Given data ->
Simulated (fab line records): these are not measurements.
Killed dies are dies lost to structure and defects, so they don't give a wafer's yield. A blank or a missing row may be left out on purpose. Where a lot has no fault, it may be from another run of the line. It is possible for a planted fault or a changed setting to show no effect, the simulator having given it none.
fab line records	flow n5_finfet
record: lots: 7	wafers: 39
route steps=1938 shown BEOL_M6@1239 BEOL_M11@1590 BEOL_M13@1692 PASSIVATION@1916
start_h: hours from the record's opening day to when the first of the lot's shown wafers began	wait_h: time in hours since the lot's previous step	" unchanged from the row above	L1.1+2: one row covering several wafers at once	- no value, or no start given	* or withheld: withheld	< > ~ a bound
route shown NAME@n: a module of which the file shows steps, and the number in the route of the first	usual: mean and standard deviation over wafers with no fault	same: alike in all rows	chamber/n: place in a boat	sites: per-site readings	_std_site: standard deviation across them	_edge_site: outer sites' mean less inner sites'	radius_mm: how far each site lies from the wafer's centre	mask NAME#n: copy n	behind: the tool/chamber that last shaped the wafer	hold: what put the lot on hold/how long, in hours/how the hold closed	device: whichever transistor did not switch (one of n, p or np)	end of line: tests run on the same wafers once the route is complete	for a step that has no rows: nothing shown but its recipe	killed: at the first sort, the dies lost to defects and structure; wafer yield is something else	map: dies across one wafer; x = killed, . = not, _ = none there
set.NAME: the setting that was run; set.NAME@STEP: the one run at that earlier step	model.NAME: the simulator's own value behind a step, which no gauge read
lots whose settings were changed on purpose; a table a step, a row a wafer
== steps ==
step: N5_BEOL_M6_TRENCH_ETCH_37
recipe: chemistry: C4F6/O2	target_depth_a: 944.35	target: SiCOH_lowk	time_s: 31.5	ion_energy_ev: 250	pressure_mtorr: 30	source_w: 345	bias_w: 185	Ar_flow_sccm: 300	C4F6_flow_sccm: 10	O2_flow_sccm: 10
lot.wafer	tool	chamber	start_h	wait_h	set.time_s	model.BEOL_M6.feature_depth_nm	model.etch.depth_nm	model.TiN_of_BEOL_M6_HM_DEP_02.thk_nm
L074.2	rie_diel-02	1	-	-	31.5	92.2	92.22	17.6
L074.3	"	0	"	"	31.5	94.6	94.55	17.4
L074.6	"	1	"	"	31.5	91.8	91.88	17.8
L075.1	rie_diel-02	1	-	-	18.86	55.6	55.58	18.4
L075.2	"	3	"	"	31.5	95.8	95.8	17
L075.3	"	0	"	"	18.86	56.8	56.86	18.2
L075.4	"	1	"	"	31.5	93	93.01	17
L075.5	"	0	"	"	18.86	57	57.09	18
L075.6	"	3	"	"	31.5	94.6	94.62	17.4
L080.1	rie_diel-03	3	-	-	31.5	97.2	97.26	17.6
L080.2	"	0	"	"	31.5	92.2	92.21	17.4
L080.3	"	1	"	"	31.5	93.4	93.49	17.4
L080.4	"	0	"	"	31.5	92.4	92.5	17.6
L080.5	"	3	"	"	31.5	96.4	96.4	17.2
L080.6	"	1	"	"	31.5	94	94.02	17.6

Brief ->
Above this task is a listing. Restate, word for word and with nothing added, the lines from the one with "start_h: hours from" through the one with "step: N5_BEOL_M6_TRENCH_ETCH_37".

Reply ->
start_h: hours from the record's opening day to when the first of the lot's shown wafers began	wait_h: time in hours since the lot's previous step	" unchanged from the row above	L1.1+2: one row covering several wafers at once	- no value, or no start given	* or withheld: withheld	< > ~ a bound
route shown NAME@n: a module of which the file shows steps, and the number in the route of the first	usual: mean and standard deviation over wafers with no fault	same: alike in all rows	chamber/n: place in a boat	sites: per-site readings	_std_site: standard deviation across them	_edge_site: outer sites' mean less inner sites'	radius_mm: how far each site lies from the wafer's centre	mask NAME#n: copy n	behind: the tool/chamber that last shaped the wafer	hold: what put the lot on hold/how long, in hours/how the hold closed	device: whichever transistor did not switch (one of n, p or np)	end of line: tests run on the same wafers once the route is complete	for a step that has no rows: nothing shown but its recipe	killed: at the first sort, the dies lost to defects and structure; wafer yield is something else	map: dies across one wafer; x = killed, . = not, _ = none there
set.NAME: the setting that was run; set.NAME@STEP: the one run at that earlier step	model.NAME: the simulator's own value behind a step, which no gauge read
lots whose settings were changed on purpose; a table a step, a row a wafer
== steps ==
step: N5_BEOL_M6_TRENCH_ETCH_37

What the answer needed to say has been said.